BEGIN EXCERPTED RECORDS
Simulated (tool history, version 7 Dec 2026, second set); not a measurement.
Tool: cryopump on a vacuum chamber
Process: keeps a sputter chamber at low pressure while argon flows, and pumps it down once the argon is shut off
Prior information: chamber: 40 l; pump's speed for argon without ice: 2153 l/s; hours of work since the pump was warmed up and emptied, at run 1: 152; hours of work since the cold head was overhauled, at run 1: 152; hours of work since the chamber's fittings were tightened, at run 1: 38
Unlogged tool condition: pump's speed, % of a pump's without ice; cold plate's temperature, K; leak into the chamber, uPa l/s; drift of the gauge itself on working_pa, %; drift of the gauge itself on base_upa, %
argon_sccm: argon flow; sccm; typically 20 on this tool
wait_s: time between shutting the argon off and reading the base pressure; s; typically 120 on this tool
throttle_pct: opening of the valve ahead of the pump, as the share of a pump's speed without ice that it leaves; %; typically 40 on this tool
END EXCERPTED RECORDS

(ACTIVITY):
Copy out the entries above exactly as given, starting at the top and ending with the line containing "wait_s: time between"; include both and nothing more.

(ANSWER SECTION):
Simulated (tool history, version 7 Dec 2026, second set); not a measurement.
Tool: cryopump on a vacuum chamber
Process: keeps a sputter chamber at low pressure while argon flows, and pumps it down once the argon is shut off
Prior information: chamber: 40 l; pump's speed for argon without ice: 2153 l/s; hours of work since the pump was warmed up and emptied, at run 1: 152; hours of work since the cold head was overhauled, at run 1: 152; hours of work since the chamber's fittings were tightened, at run 1: 38
Unlogged tool condition: pump's speed, % of a pump's without ice; cold plate's temperature, K; leak into the chamber, uPa l/s; drift of the gauge itself on working_pa, %; drift of the gauge itself on base_upa, %
argon_sccm: argon flow; sccm; typically 20 on this tool
wait_s: time between shutting the argon off and reading the base pressure; s; typically 120 on this tool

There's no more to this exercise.